☆ ☆ ☆ ☆ ☆

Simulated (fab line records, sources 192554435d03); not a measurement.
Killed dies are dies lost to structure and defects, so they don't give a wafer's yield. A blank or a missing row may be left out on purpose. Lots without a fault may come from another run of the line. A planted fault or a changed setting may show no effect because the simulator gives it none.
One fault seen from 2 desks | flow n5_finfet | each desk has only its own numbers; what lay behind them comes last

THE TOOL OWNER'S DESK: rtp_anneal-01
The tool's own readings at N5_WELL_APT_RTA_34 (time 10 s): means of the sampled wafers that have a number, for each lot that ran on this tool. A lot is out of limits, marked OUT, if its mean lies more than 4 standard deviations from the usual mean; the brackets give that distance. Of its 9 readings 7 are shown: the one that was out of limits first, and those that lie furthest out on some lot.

☆ ☆ ☆ ☆ ☆

Above are the records; repeat exactly the lines from the one holding "Killed dies are" down to the one holding "THE TOOL OWNER'S DESK: rtp_anneal-01", end lines included.

Killed dies are dies lost to structure and defects, so they don't give a wafer's yield. A blank or a missing row may be left out on purpose. Lots without a fault may come from another run of the line. A planted fault or a changed setting may show no effect because the simulator gives it none.
One fault seen from 2 desks | flow n5_finfet | each desk has only its own numbers; what lay behind them comes last

THE TOOL OWNER'S DESK: rtp_anneal-01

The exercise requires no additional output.